Data:
□ □ □
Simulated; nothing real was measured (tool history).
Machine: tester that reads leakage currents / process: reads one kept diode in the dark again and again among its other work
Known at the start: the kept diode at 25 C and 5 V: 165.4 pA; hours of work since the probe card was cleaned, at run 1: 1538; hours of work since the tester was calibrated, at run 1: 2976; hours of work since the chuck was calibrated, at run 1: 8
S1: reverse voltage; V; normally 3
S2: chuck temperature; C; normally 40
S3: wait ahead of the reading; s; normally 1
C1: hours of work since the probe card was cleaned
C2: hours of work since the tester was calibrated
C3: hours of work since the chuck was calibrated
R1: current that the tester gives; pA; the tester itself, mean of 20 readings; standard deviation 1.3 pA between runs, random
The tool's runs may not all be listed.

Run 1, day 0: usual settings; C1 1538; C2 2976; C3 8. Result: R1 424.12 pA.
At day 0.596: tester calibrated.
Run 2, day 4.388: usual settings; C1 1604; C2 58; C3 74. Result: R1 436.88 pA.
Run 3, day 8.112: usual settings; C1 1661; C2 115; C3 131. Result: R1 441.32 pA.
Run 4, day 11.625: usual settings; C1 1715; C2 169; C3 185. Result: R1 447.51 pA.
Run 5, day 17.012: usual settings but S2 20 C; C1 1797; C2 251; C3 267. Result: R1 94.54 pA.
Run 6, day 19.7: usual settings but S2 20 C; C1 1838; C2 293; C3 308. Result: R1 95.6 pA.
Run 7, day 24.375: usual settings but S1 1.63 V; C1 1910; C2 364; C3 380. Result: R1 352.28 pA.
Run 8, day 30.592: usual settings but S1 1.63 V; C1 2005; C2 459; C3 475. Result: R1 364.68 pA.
□ □ □

Assigned task: Write out every record verbatim.

Written solution:
Simulated; nothing real was measured (tool history).
Machine: tester that reads leakage currents / process: reads one kept diode in the dark again and again among its other work
Known at the start: the kept diode at 25 C and 5 V: 165.4 pA; hours of work since the probe card was cleaned, at run 1: 1538; hours of work since the tester was calibrated, at run 1: 2976; hours of work since the chuck was calibrated, at run 1: 8
S1: reverse voltage; V; normally 3
S2: chuck temperature; C; normally 40
S3: wait ahead of the reading; s; normally 1
C1: hours of work since the probe card was cleaned
C2: hours of work since the tester was calibrated
C3: hours of work since the chuck was calibrated
R1: current that the tester gives; pA; the tester itself, mean of 20 readings; standard deviation 1.3 pA between runs, random
The tool's runs may not all be listed.

Run 1, day 0: usual settings; C1 1538; C2 2976; C3 8. Result: R1 424.12 pA.
At day 0.596: tester calibrated.
Run 2, day 4.388: usual settings; C1 1604; C2 58; C3 74. Result: R1 436.88 pA.
Run 3, day 8.112: usual settings; C1 1661; C2 115; C3 131. Result: R1 441.32 pA.
Run 4, day 11.625: usual settings; C1 1715; C2 169; C3 185. Result: R1 447.51 pA.
Run 5, day 17.012: usual settings but S2 20 C; C1 1797; C2 251; C3 267. Result: R1 94.54 pA.
Run 6, day 19.7: usual settings but S2 20 C; C1 1838; C2 293; C3 308. Result: R1 95.6 pA.
Run 7, day 24.375: usual settings but S1 1.63 V; C1 1910; C2 364; C3 380. Result: R1 352.28 pA.
Run 8, day 30.592: usual settings but S1 1.63 V; C1 2005; C2 459; C3 475. Result: R1 364.68 pA.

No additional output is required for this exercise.